Start of DATASET RECORDS
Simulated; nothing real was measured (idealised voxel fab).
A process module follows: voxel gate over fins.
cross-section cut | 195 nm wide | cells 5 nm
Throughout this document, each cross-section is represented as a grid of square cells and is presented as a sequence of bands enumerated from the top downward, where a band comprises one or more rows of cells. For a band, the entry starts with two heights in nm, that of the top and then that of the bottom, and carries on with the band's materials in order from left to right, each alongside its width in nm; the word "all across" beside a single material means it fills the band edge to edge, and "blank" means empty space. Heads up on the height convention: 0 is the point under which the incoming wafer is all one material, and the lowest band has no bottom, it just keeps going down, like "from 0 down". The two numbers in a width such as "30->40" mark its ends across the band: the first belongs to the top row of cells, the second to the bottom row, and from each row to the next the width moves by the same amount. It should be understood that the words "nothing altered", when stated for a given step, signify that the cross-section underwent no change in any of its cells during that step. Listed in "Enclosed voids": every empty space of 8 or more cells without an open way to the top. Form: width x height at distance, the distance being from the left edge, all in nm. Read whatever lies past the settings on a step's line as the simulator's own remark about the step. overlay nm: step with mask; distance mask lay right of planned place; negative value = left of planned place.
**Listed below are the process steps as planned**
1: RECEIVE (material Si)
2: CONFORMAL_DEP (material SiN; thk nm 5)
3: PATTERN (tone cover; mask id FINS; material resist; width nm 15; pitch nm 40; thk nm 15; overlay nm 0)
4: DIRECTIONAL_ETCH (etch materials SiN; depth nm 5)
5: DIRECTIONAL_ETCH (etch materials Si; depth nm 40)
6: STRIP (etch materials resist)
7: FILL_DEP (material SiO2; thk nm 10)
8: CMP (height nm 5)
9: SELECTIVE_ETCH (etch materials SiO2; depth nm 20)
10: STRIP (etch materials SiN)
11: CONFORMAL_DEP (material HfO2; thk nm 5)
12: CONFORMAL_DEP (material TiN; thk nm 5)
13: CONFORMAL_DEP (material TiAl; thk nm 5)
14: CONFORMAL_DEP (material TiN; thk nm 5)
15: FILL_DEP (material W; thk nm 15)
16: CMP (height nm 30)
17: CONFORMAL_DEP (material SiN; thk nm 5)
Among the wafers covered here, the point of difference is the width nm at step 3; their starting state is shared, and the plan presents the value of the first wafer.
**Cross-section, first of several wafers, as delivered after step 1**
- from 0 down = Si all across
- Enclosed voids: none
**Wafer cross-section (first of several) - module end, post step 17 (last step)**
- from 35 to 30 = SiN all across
End of DATASET RECORDS

ACTIVITY
Which lines should be output? Exactly those from the first line of the data through the line containing "cross-section cut | 195 nm wide | cells 5 nm", inclusive.

TASK ANSWER
Simulated; nothing real was measured (idealised voxel fab).
A process module follows: voxel gate over fins.
cross-section cut | 195 nm wide | cells 5 nm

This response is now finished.